● Entries supplied:
──────────
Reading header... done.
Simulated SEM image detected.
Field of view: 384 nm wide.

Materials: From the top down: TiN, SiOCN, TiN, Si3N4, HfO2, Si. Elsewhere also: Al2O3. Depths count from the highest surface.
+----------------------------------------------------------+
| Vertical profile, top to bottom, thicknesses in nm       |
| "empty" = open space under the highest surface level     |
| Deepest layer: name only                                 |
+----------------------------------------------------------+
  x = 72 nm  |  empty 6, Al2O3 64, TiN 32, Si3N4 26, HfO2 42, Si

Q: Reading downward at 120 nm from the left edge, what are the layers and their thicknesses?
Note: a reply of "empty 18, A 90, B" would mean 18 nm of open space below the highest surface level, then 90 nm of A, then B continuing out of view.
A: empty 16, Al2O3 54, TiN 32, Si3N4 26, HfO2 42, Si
──────────

● Work item:
Print out the whole listing, with every line exactly as it appears.

● Exercise answer:
Reading header... done.
Simulated SEM image detected.
Field of view: 384 nm wide.

Materials: From the top down: TiN, SiOCN, TiN, Si3N4, HfO2, Si. Elsewhere also: Al2O3. Depths count from the highest surface.
+----------------------------------------------------------+
| Vertical profile, top to bottom, thicknesses in nm       |
| "empty" = open space under the highest surface level     |
| Deepest layer: name only                                 |
+----------------------------------------------------------+
  x = 72 nm  |  empty 6, Al2O3 64, TiN 32, Si3N4 26, HfO2 42, Si

Q: Reading downward at 120 nm from the left edge, what are the layers and their thicknesses?
Note: a reply of "empty 18, A 90, B" would mean 18 nm of open space below the highest surface level, then 90 nm of A, then B continuing out of view.
A: empty 16, Al2O3 54, TiN 32, Si3N4 26, HfO2 42, Si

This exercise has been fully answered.